- - - -

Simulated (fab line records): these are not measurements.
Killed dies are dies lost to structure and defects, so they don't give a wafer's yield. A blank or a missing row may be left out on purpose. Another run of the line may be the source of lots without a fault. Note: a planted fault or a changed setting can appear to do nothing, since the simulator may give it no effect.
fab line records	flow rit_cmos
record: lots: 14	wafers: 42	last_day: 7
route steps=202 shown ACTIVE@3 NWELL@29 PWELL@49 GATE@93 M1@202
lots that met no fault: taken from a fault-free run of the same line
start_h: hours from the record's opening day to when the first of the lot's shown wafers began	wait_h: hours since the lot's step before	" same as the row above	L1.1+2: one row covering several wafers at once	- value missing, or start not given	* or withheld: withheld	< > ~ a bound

- - - -

### TASK ITEM
Would you print, exactly as written, every line above from the one holding "Killed dies are" through the one holding "lots that met", with both included and no other lines?

### RESPONSE
Killed dies are dies lost to structure and defects, so they don't give a wafer's yield. A blank or a missing row may be left out on purpose. Another run of the line may be the source of lots without a fault. Note: a planted fault or a changed setting can appear to do nothing, since the simulator may give it no effect.
fab line records	flow rit_cmos
record: lots: 14	wafers: 42	last_day: 7
route steps=202 shown ACTIVE@3 NWELL@29 PWELL@49 GATE@93 M1@202
lots that met no fault: taken from a fault-free run of the same line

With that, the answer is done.